-- Provided information follows --
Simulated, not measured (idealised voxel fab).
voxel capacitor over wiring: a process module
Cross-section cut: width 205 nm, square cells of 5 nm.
-- Provided information concluded --

» Work order
Top to bottom, set down the whole listing exactly.

» Task response
Simulated, not measured (idealised voxel fab).
voxel capacitor over wiring: a process module
Cross-section cut: width 205 nm, square cells of 5 nm.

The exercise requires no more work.